Brief:
What is needed here is every entry, retyped exactly.

━━ Material shown ━━

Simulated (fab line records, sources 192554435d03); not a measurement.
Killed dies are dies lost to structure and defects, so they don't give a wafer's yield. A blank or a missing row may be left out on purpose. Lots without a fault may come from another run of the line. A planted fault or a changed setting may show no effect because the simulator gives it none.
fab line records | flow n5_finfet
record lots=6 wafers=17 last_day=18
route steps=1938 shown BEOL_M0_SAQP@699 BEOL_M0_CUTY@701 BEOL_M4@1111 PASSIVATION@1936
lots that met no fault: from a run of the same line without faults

━━━

Answer space:
Simulated (fab line records, sources 192554435d03); not a measurement.
Killed dies are dies lost to structure and defects, so they don't give a wafer's yield. A blank or a missing row may be left out on purpose. Lots without a fault may come from another run of the line. A planted fault or a changed setting may show no effect because the simulator gives it none.
fab line records | flow n5_finfet
record lots=6 wafers=17 last_day=18
route steps=1938 shown BEOL_M0_SAQP@699 BEOL_M0_CUTY@701 BEOL_M4@1111 PASSIVATION@1936
lots that met no fault: from a run of the same line without faults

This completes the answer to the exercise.